MATERIAL PROVIDED ::
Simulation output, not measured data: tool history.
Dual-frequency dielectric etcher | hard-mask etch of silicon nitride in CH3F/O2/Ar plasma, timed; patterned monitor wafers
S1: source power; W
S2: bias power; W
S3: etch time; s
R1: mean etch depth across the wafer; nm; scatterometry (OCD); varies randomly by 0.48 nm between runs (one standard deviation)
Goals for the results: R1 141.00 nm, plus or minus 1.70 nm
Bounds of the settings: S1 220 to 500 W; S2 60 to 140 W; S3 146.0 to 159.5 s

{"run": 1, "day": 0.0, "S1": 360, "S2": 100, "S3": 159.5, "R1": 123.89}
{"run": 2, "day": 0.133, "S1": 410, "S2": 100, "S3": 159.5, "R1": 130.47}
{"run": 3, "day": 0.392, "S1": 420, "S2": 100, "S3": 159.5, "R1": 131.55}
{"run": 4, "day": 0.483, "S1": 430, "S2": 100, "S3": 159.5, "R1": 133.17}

ASSIGNMENT :: Exactly as shown, output all of the material above.

REPLY ::
Simulation output, not measured data: tool history.
Dual-frequency dielectric etcher | hard-mask etch of silicon nitride in CH3F/O2/Ar plasma, timed; patterned monitor wafers
S1: source power; W
S2: bias power; W
S3: etch time; s
R1: mean etch depth across the wafer; nm; scatterometry (OCD); varies randomly by 0.48 nm between runs (one standard deviation)
Goals for the results: R1 141.00 nm, plus or minus 1.70 nm
Bounds of the settings: S1 220 to 500 W; S2 60 to 140 W; S3 146.0 to 159.5 s

{"run": 1, "day": 0.0, "S1": 360, "S2": 100, "S3": 159.5, "R1": 123.89}
{"run": 2, "day": 0.133, "S1": 410, "S2": 100, "S3": 159.5, "R1": 130.47}
{"run": 3, "day": 0.392, "S1": 420, "S2": 100, "S3": 159.5, "R1": 131.55}
{"run": 4, "day": 0.483, "S1": 430, "S2": 100, "S3": 159.5, "R1": 133.17}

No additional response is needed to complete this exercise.